ACTION ITEM: Your response should consist of the records, reproduced exactly.

MATERIAL SHOWN:
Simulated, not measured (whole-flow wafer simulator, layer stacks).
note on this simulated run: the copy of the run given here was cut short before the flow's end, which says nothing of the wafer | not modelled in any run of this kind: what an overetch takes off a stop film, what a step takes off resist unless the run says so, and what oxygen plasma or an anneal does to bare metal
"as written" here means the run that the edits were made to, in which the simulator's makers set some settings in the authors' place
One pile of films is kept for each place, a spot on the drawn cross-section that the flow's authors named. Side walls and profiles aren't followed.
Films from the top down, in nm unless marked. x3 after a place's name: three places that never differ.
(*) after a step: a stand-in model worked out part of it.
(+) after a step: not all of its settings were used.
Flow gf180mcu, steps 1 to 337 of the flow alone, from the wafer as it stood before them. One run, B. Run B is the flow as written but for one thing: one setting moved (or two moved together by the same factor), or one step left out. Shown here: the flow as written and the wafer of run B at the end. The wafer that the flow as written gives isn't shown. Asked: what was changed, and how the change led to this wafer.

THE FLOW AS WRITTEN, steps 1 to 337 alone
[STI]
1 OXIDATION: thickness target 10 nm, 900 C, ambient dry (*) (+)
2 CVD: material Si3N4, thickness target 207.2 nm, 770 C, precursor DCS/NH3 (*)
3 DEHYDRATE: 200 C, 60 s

PROBLEM SOLUTION:
Simulated, not measured (whole-flow wafer simulator, layer stacks).
note on this simulated run: the copy of the run given here was cut short before the flow's end, which says nothing of the wafer | not modelled in any run of this kind: what an overetch takes off a stop film, what a step takes off resist unless the run says so, and what oxygen plasma or an anneal does to bare metal
"as written" here means the run that the edits were made to, in which the simulator's makers set some settings in the authors' place
One pile of films is kept for each place, a spot on the drawn cross-section that the flow's authors named. Side walls and profiles aren't followed.
Films from the top down, in nm unless marked. x3 after a place's name: three places that never differ.
(*) after a step: a stand-in model worked out part of it.
(+) after a step: not all of its settings were used.
Flow gf180mcu, steps 1 to 337 of the flow alone, from the wafer as it stood before them. One run, B. Run B is the flow as written but for one thing: one setting moved (or two moved together by the same factor), or one step left out. Shown here: the flow as written and the wafer of run B at the end. The wafer that the flow as written gives isn't shown. Asked: what was changed, and how the change led to this wafer.

THE FLOW AS WRITTEN, steps 1 to 337 alone
[STI]
1 OXIDATION: thickness target 10 nm, 900 C, ambient dry (*) (+)
2 CVD: material Si3N4, thickness target 207.2 nm, 770 C, precursor DCS/NH3 (*)
3 DEHYDRATE: 200 C, 60 s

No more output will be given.